········

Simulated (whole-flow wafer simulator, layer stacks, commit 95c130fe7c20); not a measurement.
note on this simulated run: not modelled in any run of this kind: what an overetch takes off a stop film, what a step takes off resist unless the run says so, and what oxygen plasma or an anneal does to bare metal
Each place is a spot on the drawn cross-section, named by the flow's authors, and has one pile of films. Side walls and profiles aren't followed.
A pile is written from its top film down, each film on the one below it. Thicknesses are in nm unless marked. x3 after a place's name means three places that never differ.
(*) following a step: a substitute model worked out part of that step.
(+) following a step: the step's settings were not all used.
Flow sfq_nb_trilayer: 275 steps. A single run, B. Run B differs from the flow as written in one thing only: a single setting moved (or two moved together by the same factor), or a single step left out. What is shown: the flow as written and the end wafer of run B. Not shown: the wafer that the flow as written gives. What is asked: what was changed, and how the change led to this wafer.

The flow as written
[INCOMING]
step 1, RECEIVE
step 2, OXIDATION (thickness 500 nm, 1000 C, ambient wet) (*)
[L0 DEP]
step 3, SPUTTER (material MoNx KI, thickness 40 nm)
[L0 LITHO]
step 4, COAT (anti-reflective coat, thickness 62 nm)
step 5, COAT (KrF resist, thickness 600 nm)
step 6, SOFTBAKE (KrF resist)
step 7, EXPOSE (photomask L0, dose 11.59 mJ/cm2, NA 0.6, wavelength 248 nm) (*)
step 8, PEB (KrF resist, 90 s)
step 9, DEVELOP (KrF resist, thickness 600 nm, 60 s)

········

## Exercise
From the very first line of the records down to the line with "step 8, PEB (KrF resist, 90 s)", please write out each line exactly, including both ends and no other lines.

## Written reply
Simulated (whole-flow wafer simulator, layer stacks, commit 95c130fe7c20); not a measurement.
note on this simulated run: not modelled in any run of this kind: what an overetch takes off a stop film, what a step takes off resist unless the run says so, and what oxygen plasma or an anneal does to bare metal
Each place is a spot on the drawn cross-section, named by the flow's authors, and has one pile of films. Side walls and profiles aren't followed.
A pile is written from its top film down, each film on the one below it. Thicknesses are in nm unless marked. x3 after a place's name means three places that never differ.
(*) following a step: a substitute model worked out part of that step.
(+) following a step: the step's settings were not all used.
Flow sfq_nb_trilayer: 275 steps. A single run, B. Run B differs from the flow as written in one thing only: a single setting moved (or two moved together by the same factor), or a single step left out. What is shown: the flow as written and the end wafer of run B. Not shown: the wafer that the flow as written gives. What is asked: what was changed, and how the change led to this wafer.

The flow as written
[INCOMING]
step 1, RECEIVE
step 2, OXIDATION (thickness 500 nm, 1000 C, ambient wet) (*)
[L0 DEP]
step 3, SPUTTER (material MoNx KI, thickness 40 nm)
[L0 LITHO]
step 4, COAT (anti-reflective coat, thickness 62 nm)
step 5, COAT (KrF resist, thickness 600 nm)
step 6, SOFTBAKE (KrF resist)
step 7, EXPOSE (photomask L0, dose 11.59 mJ/cm2, NA 0.6, wavelength 248 nm) (*)
step 8, PEB (KrF resist, 90 s)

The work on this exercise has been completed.